**** SUPPLIED MATERIAL

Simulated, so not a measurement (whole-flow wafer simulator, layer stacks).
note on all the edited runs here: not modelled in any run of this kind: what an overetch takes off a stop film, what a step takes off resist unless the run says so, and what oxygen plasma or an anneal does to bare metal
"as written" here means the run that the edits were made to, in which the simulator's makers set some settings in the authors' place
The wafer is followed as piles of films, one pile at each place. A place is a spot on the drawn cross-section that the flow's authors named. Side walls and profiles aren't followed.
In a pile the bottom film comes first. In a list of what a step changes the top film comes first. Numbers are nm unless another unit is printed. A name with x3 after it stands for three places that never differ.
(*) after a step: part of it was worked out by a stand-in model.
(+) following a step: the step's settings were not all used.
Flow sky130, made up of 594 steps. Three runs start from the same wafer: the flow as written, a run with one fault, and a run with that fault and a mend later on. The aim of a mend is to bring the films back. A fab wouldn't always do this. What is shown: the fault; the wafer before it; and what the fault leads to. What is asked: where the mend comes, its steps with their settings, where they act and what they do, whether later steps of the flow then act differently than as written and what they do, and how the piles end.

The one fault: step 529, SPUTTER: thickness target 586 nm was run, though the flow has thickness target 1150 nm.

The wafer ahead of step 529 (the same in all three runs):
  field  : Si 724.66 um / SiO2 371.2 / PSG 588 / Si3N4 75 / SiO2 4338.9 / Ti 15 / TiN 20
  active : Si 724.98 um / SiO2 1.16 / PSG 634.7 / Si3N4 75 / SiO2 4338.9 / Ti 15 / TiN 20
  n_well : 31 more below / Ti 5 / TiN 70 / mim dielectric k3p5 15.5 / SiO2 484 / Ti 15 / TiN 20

********

WORK ORDER:
All of the material above should be printed again exactly as it is.

TASK RESPONSE:
Simulated, so not a measurement (whole-flow wafer simulator, layer stacks).
note on all the edited runs here: not modelled in any run of this kind: what an overetch takes off a stop film, what a step takes off resist unless the run says so, and what oxygen plasma or an anneal does to bare metal
"as written" here means the run that the edits were made to, in which the simulator's makers set some settings in the authors' place
The wafer is followed as piles of films, one pile at each place. A place is a spot on the drawn cross-section that the flow's authors named. Side walls and profiles aren't followed.
In a pile the bottom film comes first. In a list of what a step changes the top film comes first. Numbers are nm unless another unit is printed. A name with x3 after it stands for three places that never differ.
(*) after a step: part of it was worked out by a stand-in model.
(+) following a step: the step's settings were not all used.
Flow sky130, made up of 594 steps. Three runs start from the same wafer: the flow as written, a run with one fault, and a run with that fault and a mend later on. The aim of a mend is to bring the films back. A fab wouldn't always do this. What is shown: the fault; the wafer before it; and what the fault leads to. What is asked: where the mend comes, its steps with their settings, where they act and what they do, whether later steps of the flow then act differently than as written and what they do, and how the piles end.

The one fault: step 529, SPUTTER: thickness target 586 nm was run, though the flow has thickness target 1150 nm.

The wafer ahead of step 529 (the same in all three runs):
  field  : Si 724.66 um / SiO2 371.2 / PSG 588 / Si3N4 75 / SiO2 4338.9 / Ti 15 / TiN 20
  active : Si 724.98 um / SiO2 1.16 / PSG 634.7 / Si3N4 75 / SiO2 4338.9 / Ti 15 / TiN 20
  n_well : 31 more below / Ti 5 / TiN 70 / mim dielectric k3p5 15.5 / SiO2 484 / Ti 15 / TiN 20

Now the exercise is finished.